- [Requirement]
Write the listing below again, word for word.

▼▼▼

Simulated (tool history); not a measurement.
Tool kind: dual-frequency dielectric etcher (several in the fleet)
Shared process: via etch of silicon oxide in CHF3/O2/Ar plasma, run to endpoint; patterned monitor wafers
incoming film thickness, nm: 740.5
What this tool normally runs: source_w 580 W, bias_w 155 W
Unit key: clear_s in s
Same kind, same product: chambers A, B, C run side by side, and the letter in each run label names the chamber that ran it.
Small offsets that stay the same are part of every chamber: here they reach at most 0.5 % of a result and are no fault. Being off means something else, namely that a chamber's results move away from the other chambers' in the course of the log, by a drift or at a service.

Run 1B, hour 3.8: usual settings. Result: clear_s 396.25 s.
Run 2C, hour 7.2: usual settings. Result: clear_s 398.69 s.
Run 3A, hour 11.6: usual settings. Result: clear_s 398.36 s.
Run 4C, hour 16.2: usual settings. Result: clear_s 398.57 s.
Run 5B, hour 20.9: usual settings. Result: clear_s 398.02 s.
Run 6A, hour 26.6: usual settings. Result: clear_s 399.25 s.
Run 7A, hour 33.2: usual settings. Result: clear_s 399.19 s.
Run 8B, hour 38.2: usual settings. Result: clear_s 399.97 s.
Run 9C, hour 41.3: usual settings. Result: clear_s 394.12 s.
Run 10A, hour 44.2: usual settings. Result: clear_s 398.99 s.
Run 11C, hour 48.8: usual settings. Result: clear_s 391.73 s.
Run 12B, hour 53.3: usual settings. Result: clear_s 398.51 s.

▲▲▲

- [Response box]
Simulated (tool history); not a measurement.
Tool kind: dual-frequency dielectric etcher (several in the fleet)
Shared process: via etch of silicon oxide in CHF3/O2/Ar plasma, run to endpoint; patterned monitor wafers
incoming film thickness, nm: 740.5
What this tool normally runs: source_w 580 W, bias_w 155 W
Unit key: clear_s in s
Same kind, same product: chambers A, B, C run side by side, and the letter in each run label names the chamber that ran it.
Small offsets that stay the same are part of every chamber: here they reach at most 0.5 % of a result and are no fault. Being off means something else, namely that a chamber's results move away from the other chambers' in the course of the log, by a drift or at a service.

Run 1B, hour 3.8: usual settings. Result: clear_s 396.25 s.
Run 2C, hour 7.2: usual settings. Result: clear_s 398.69 s.
Run 3A, hour 11.6: usual settings. Result: clear_s 398.36 s.
Run 4C, hour 16.2: usual settings. Result: clear_s 398.57 s.
Run 5B, hour 20.9: usual settings. Result: clear_s 398.02 s.
Run 6A, hour 26.6: usual settings. Result: clear_s 399.25 s.
Run 7A, hour 33.2: usual settings. Result: clear_s 399.19 s.
Run 8B, hour 38.2: usual settings. Result: clear_s 399.97 s.
Run 9C, hour 41.3: usual settings. Result: clear_s 394.12 s.
Run 10A, hour 44.2: usual settings. Result: clear_s 398.99 s.
Run 11C, hour 48.8: usual settings. Result: clear_s 391.73 s.
Run 12B, hour 53.3: usual settings. Result: clear_s 398.51 s.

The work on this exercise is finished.